- **REQUIRED ACTION**: Once the line containing "Wafers without a" has been printed, stop; print every line before it exactly, starting at the top of the material below.

─── PROVIDED DATA

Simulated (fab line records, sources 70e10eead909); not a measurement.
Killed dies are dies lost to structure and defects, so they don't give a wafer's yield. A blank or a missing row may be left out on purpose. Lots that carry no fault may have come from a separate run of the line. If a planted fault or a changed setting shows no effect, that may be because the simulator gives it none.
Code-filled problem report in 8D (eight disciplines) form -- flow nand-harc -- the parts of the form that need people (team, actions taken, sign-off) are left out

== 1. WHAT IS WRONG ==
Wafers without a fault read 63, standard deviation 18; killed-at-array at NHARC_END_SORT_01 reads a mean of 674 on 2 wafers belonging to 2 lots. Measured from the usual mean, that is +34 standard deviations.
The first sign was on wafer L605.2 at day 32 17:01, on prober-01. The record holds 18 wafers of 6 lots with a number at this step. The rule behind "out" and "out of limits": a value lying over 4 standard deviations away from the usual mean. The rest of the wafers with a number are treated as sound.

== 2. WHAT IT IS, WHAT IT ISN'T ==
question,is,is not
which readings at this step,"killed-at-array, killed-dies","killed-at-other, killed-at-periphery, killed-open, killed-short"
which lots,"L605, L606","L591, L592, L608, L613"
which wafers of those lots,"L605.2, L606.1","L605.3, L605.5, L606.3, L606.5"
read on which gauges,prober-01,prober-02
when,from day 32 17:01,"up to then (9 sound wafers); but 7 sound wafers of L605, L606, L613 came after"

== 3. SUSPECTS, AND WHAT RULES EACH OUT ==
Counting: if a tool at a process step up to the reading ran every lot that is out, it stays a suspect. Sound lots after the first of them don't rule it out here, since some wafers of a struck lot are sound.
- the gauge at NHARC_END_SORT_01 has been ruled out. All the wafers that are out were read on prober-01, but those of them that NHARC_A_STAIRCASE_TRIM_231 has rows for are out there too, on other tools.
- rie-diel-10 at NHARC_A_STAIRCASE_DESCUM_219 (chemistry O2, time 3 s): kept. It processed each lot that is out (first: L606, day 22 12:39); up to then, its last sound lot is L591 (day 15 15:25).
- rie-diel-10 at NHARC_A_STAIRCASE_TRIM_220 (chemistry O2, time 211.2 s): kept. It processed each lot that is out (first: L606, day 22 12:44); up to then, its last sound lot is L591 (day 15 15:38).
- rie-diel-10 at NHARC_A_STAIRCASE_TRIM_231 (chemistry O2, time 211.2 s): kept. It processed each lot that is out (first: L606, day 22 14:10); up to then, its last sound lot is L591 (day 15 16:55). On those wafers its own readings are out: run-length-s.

──────

- **PROBLEM SOLUTION**:
Simulated (fab line records, sources 70e10eead909); not a measurement.
Killed dies are dies lost to structure and defects, so they don't give a wafer's yield. A blank or a missing row may be left out on purpose. Lots that carry no fault may have come from a separate run of the line. If a planted fault or a changed setting shows no effect, that may be because the simulator gives it none.
Code-filled problem report in 8D (eight disciplines) form -- flow nand-harc -- the parts of the form that need people (team, actions taken, sign-off) are left out

== 1. WHAT IS WRONG ==
Wafers without a fault read 63, standard deviation 18; killed-at-array at NHARC_END_SORT_01 reads a mean of 674 on 2 wafers belonging to 2 lots. Measured from the usual mean, that is +34 standard deviations.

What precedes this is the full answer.